▶ [PROVIDED DATA]
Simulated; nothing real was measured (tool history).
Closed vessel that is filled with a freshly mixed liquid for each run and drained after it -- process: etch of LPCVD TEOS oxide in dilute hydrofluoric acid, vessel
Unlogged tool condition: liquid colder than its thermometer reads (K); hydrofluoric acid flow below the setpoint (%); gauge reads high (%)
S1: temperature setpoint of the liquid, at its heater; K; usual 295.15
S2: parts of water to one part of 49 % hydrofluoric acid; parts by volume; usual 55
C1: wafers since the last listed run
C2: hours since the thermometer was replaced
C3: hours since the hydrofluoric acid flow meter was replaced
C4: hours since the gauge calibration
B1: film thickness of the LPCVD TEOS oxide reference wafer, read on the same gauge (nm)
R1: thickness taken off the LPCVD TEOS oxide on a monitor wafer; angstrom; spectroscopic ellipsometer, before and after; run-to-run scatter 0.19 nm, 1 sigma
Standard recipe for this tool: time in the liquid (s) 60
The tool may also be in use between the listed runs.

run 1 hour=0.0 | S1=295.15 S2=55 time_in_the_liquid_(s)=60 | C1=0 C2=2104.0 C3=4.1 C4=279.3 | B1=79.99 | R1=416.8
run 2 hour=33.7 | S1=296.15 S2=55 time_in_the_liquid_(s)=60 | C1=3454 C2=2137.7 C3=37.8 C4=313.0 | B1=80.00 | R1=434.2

▶ [WORK REQUEST] Reproduce the full listing above, keeping every line intact.

▶ [TASK ANSWER]
Simulated; nothing real was measured (tool history).
Closed vessel that is filled with a freshly mixed liquid for each run and drained after it -- process: etch of LPCVD TEOS oxide in dilute hydrofluoric acid, vessel
Unlogged tool condition: liquid colder than its thermometer reads (K); hydrofluoric acid flow below the setpoint (%); gauge reads high (%)
S1: temperature setpoint of the liquid, at its heater; K; usual 295.15
S2: parts of water to one part of 49 % hydrofluoric acid; parts by volume; usual 55
C1: wafers since the last listed run
C2: hours since the thermometer was replaced
C3: hours since the hydrofluoric acid flow meter was replaced
C4: hours since the gauge calibration
B1: film thickness of the LPCVD TEOS oxide reference wafer, read on the same gauge (nm)
R1: thickness taken off the LPCVD TEOS oxide on a monitor wafer; angstrom; spectroscopic ellipsometer, before and after; run-to-run scatter 0.19 nm, 1 sigma
Standard recipe for this tool: time in the liquid (s) 60
The tool may also be in use between the listed runs.

run 1 hour=0.0 | S1=295.15 S2=55 time_in_the_liquid_(s)=60 | C1=0 C2=2104.0 C3=4.1 C4=279.3 | B1=79.99 | R1=416.8
run 2 hour=33.7 | S1=296.15 S2=55 time_in_the_liquid_(s)=60 | C1=3454 C2=2137.7 C3=37.8 C4=313.0 | B1=80.00 | R1=434.2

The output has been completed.